Material supplied
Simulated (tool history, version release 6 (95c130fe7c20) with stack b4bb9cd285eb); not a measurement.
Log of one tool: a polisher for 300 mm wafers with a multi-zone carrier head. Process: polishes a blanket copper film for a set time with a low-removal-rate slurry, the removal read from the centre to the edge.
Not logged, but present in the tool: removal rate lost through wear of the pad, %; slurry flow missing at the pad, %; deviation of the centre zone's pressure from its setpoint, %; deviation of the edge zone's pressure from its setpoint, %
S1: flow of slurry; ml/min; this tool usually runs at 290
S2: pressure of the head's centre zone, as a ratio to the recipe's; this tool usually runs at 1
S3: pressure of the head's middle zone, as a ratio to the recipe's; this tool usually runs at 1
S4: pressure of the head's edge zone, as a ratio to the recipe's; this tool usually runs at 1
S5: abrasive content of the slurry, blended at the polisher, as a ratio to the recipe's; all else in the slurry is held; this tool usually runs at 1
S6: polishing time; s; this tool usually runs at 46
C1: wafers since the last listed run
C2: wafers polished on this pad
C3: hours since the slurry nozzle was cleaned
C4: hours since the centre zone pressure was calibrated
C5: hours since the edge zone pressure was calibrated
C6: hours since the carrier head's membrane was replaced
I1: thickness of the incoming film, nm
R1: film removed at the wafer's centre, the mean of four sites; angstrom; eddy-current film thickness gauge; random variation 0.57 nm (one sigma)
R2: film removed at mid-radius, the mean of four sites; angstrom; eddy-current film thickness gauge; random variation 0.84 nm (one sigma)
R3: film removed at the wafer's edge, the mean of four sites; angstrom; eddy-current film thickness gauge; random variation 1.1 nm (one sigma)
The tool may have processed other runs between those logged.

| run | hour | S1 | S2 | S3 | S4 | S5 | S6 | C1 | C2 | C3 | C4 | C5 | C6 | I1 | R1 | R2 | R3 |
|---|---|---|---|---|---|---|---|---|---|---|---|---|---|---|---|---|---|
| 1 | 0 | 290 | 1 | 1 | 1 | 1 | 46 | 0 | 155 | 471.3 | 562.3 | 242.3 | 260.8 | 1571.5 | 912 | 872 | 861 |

Activity
From the entries above, extract only the lines running from the one containing "Not logged, but" through the one containing "S3: pressure of", inclusive.

Solution
Not logged, but present in the tool: removal rate lost through wear of the pad, %; slurry flow missing at the pad, %; deviation of the centre zone's pressure from its setpoint, %; deviation of the edge zone's pressure from its setpoint, %
S1: flow of slurry; ml/min; this tool usually runs at 290
S2: pressure of the head's centre zone, as a ratio to the recipe's; this tool usually runs at 1
S3: pressure of the head's middle zone, as a ratio to the recipe's; this tool usually runs at 1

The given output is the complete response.